Records shown:
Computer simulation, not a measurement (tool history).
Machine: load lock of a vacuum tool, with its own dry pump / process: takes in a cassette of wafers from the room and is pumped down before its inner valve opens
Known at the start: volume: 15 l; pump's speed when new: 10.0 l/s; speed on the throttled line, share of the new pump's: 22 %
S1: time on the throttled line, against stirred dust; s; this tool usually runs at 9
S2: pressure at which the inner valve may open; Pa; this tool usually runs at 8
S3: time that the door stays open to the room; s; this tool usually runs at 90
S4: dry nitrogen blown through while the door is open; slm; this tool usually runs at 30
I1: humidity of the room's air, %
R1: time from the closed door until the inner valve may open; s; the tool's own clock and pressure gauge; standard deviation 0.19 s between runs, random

Work order:
So that nothing is lost, please reproduce each entry exactly as written.

Exercise response:
Computer simulation, not a measurement (tool history).
Machine: load lock of a vacuum tool, with its own dry pump / process: takes in a cassette of wafers from the room and is pumped down before its inner valve opens
Known at the start: volume: 15 l; pump's speed when new: 10.0 l/s; speed on the throttled line, share of the new pump's: 22 %
S1: time on the throttled line, against stirred dust; s; this tool usually runs at 9
S2: pressure at which the inner valve may open; Pa; this tool usually runs at 8
S3: time that the door stays open to the room; s; this tool usually runs at 90
S4: dry nitrogen blown through while the door is open; slm; this tool usually runs at 30
I1: humidity of the room's air, %
R1: time from the closed door until the inner valve may open; s; the tool's own clock and pressure gauge; standard deviation 0.19 s between runs, random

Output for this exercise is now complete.